(Activity) Set down all of the data exactly as it appears.

(Data extract)
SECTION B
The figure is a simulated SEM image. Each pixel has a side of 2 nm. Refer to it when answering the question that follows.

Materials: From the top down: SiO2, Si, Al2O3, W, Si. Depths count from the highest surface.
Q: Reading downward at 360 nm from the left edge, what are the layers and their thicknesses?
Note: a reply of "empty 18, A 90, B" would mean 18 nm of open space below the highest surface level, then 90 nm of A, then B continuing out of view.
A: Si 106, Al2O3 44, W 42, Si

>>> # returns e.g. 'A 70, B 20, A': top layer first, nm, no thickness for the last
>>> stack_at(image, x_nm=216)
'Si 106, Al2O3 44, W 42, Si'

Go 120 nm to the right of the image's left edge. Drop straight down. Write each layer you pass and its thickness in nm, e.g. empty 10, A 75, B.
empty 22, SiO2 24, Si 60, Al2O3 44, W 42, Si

(Answer section)
SECTION B
The figure is a simulated SEM image. Each pixel has a side of 2 nm. Refer to it when answering the question that follows.

Materials: From the top down: SiO2, Si, Al2O3, W, Si. Depths count from the highest surface.
Q: Reading downward at 360 nm from the left edge, what are the layers and their thicknesses?
Note: a reply of "empty 18, A 90, B" would mean 18 nm of open space below the highest surface level, then 90 nm of A, then B continuing out of view.
A: Si 106, Al2O3 44, W 42, Si

>>> # returns e.g. 'A 70, B 20, A': top layer first, nm, no thickness for the last
>>> stack_at(image, x_nm=216)
'Si 106, Al2O3 44, W 42, Si'

Go 120 nm to the right of the image's left edge. Drop straight down. Write each layer you pass and its thickness in nm, e.g. empty 10, A 75, B.
empty 22, SiO2 24, Si 60, Al2O3 44, W 42, Si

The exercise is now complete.